-- Task item --
Could you please output all of the records exactly?

-- Dataset extract --
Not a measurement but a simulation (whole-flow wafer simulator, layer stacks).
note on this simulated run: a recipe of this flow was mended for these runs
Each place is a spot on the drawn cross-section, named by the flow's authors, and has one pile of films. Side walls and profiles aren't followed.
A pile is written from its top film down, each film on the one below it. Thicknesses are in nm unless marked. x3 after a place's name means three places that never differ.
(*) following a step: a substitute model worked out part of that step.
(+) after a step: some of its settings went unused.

-- Exercise output --
Not a measurement but a simulation (whole-flow wafer simulator, layer stacks).
note on this simulated run: a recipe of this flow was mended for these runs
Each place is a spot on the drawn cross-section, named by the flow's authors, and has one pile of films. Side walls and profiles aren't followed.
A pile is written from its top film down, each film on the one below it. Thicknesses are in nm unless marked. x3 after a place's name means three places that never differ.
(*) following a step: a substitute model worked out part of that step.
(+) after a step: some of its settings went unused.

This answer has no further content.